— Given data —
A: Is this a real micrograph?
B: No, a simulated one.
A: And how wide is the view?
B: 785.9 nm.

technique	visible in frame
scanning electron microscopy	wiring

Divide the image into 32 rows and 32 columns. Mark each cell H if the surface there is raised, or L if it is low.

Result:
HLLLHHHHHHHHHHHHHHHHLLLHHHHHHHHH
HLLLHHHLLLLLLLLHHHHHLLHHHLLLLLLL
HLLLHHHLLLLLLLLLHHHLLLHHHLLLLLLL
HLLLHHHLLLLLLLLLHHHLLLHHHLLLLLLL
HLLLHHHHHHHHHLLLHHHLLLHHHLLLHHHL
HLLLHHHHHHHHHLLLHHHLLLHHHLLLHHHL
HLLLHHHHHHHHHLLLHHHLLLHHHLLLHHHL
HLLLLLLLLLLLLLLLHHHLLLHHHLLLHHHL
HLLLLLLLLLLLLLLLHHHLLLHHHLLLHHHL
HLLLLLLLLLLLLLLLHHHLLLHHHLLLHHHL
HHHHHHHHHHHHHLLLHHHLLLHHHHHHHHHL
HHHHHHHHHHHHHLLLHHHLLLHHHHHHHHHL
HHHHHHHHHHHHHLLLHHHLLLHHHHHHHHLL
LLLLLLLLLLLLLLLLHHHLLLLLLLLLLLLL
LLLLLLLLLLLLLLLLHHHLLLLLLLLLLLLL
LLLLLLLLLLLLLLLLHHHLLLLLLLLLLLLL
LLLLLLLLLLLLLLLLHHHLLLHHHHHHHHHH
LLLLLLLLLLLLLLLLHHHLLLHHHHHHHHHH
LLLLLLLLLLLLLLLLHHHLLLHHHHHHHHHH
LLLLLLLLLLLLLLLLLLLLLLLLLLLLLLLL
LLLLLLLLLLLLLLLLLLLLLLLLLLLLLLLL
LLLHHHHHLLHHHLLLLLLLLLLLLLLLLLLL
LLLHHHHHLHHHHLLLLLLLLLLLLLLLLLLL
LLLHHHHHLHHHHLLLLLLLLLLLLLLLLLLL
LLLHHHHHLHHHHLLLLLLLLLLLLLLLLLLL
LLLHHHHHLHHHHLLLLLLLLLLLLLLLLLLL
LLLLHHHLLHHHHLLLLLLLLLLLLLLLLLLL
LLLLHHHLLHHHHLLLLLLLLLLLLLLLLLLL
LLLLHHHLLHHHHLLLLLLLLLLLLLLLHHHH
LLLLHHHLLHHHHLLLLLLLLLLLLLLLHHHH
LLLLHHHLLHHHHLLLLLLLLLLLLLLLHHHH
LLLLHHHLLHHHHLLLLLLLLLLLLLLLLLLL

— Work item —
Wherever the line holding "HLLLHHHLLLLLLLLHHHHHLLHHHLLLLLLL" falls in the entries above, copy exactly from it through the line holding "HHHHHHHHHHHHHLLLHHHLLLHHHHHHHHLL", inclusive, and add nothing.

— Your solution —
HLLLHHHLLLLLLLLHHHHHLLHHHLLLLLLL
HLLLHHHLLLLLLLLLHHHLLLHHHLLLLLLL
HLLLHHHLLLLLLLLLHHHLLLHHHLLLLLLL
HLLLHHHHHHHHHLLLHHHLLLHHHLLLHHHL
HLLLHHHHHHHHHLLLHHHLLLHHHLLLHHHL
HLLLHHHHHHHHHLLLHHHLLLHHHLLLHHHL
HLLLLLLLLLLLLLLLHHHLLLHHHLLLHHHL
HLLLLLLLLLLLLLLLHHHLLLHHHLLLHHHL
HLLLLLLLLLLLLLLLHHHLLLHHHLLLHHHL
HHHHHHHHHHHHHLLLHHHLLLHHHHHHHHHL
HHHHHHHHHHHHHLLLHHHLLLHHHHHHHHHL
HHHHHHHHHHHHHLLLHHHLLLHHHHHHHHLL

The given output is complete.